• [Work task]
Each record should be written out exactly as it stands.

┌──

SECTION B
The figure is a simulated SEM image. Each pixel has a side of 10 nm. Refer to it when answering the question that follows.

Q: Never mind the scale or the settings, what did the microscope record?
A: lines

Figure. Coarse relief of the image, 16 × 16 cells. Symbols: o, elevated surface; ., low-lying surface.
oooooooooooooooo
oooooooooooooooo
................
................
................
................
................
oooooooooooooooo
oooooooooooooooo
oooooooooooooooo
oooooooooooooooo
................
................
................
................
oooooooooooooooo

└──

• [Response area]
SECTION B
The figure is a simulated SEM image. Each pixel has a side of 10 nm. Refer to it when answering the question that follows.

Q: Never mind the scale or the settings, what did the microscope record?
A: lines

Figure. Coarse relief of the image, 16 × 16 cells. Symbols: o, elevated surface; ., low-lying surface.
oooooooooooooooo
oooooooooooooooo
................
................
................
................
................
oooooooooooooooo
oooooooooooooooo
oooooooooooooooo
oooooooooooooooo
................
................
................
................
oooooooooooooooo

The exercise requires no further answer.